Task item: Quote, with no changes, the lines that run from the top of the material to the line with "The figure presents", both included.

The data:
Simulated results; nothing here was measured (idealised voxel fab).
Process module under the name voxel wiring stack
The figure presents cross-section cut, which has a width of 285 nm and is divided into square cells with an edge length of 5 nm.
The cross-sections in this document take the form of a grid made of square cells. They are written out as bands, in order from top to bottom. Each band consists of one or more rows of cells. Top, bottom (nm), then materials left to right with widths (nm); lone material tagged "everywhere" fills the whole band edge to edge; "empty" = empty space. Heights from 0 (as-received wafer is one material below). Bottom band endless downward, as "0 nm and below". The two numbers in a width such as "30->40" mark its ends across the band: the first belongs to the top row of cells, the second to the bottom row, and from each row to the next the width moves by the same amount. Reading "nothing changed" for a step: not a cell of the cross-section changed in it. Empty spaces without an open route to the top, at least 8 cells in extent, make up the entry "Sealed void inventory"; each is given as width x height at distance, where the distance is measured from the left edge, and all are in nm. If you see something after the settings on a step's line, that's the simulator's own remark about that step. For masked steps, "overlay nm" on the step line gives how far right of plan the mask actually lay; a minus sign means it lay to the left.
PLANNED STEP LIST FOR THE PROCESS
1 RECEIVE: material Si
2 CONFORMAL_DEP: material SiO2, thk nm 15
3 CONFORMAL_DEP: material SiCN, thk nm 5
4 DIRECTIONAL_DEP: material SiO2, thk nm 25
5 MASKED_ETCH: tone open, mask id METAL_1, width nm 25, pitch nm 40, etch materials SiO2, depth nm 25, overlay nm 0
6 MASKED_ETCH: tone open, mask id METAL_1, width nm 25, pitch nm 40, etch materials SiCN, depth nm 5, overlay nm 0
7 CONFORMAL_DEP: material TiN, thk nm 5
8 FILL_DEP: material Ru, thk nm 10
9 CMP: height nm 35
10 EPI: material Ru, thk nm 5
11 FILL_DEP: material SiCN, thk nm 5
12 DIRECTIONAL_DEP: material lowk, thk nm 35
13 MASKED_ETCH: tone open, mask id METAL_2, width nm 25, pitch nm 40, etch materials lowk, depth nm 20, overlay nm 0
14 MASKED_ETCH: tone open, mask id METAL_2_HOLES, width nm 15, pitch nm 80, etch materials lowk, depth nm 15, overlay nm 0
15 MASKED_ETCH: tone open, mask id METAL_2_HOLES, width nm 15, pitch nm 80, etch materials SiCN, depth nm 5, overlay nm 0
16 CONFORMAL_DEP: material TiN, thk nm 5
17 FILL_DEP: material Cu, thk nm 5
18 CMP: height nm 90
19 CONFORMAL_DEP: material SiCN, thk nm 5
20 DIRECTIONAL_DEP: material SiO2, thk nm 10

Task answer:
Simulated results; nothing here was measured (idealised voxel fab).
Process module under the name voxel wiring stack
The figure presents cross-section cut, which has a width of 285 nm and is divided into square cells with an edge length of 5 nm.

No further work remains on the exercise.